=== EXTRACTED MATERIAL ===

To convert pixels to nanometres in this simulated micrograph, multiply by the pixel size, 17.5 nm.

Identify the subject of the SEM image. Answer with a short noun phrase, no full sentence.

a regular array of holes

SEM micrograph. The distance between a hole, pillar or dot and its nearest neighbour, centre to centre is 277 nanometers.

===

#### WORK ITEM
Reproduce exactly the entries above, limited to the lines from the one with "Identify the subject" through the one with "a regular array of holes", both included.

#### ANSWER SPACE
Identify the subject of the SEM image. Answer with a short noun phrase, no full sentence.

a regular array of holes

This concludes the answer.